• [Brief]:
Set down, character for character, everything in the records below from the line holding "Equipment: cryopump on a vacuum chamber" down to the line holding "argon_sccm: argon flow;", and no other line.

• [Recorded data]:
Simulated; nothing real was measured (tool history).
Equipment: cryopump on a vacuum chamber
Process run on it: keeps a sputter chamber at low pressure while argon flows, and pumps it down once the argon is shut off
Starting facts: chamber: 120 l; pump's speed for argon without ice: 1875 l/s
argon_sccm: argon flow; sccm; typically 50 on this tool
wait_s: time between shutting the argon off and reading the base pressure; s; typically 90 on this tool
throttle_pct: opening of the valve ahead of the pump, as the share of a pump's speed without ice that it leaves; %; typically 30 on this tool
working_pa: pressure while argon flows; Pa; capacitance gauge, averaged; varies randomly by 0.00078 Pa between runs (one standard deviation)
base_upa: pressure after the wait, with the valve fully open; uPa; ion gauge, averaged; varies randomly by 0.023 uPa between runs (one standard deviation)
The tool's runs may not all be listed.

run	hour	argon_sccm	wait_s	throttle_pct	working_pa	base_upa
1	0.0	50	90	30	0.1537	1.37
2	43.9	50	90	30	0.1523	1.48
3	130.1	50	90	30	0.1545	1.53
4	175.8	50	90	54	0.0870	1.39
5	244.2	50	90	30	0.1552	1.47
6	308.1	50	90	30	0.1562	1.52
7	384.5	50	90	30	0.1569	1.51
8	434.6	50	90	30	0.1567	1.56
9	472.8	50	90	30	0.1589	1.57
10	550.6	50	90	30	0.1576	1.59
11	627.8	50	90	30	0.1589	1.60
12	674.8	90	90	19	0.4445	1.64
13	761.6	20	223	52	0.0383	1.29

• [Task answer]:
Equipment: cryopump on a vacuum chamber
Process run on it: keeps a sputter chamber at low pressure while argon flows, and pumps it down once the argon is shut off
Starting facts: chamber: 120 l; pump's speed for argon without ice: 1875 l/s
argon_sccm: argon flow; sccm; typically 50 on this tool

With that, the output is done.